_REQUIREMENT_
In the entries that follow, find the line containing "quantity: nearest-neighbour separation", then output exactly every line from the first through that one.

[Start of Attachment]
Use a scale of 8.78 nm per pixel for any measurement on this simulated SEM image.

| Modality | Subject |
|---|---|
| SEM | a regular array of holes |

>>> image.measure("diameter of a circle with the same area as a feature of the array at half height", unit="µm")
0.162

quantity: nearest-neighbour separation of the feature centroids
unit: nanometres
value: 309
[End of Attachment]

_RESPONSE BOX_
Use a scale of 8.78 nm per pixel for any measurement on this simulated SEM image.

| Modality | Subject |
|---|---|
| SEM | a regular array of holes |

>>> image.measure("diameter of a circle with the same area as a feature of the array at half height", unit="µm")
0.162

quantity: nearest-neighbour separation of the feature centroids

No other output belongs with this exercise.